**Work request:**
Starting with the line that contains "run 8 hour=38.9" and stopping after the line that contains "The simulation ignores: film", copy the entries below exactly. Include nothing else.

**Dataset extract:**
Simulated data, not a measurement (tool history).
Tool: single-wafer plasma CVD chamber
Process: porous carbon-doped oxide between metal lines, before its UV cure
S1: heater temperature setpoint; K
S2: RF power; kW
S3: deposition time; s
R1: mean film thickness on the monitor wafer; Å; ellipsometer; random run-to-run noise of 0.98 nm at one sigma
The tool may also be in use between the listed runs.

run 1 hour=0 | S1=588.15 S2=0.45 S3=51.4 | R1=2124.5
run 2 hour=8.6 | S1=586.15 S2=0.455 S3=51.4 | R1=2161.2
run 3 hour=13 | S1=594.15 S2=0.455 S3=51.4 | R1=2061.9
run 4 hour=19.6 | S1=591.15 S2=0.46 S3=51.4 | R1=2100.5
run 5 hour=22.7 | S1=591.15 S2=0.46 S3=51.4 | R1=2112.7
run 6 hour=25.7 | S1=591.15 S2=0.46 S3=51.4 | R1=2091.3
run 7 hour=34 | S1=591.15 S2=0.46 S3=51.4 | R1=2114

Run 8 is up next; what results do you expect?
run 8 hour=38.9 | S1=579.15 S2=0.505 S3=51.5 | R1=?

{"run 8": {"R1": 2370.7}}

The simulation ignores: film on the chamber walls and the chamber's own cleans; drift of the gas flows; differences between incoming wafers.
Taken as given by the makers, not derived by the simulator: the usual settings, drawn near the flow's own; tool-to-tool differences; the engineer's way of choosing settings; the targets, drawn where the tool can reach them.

**Task output:**
run 8 hour=38.9 | S1=579.15 S2=0.505 S3=51.5 | R1=?

{"run 8": {"R1": 2370.7}}

The simulation ignores: film on the chamber walls and the chamber's own cleans; drift of the gas flows; differences between incoming wafers.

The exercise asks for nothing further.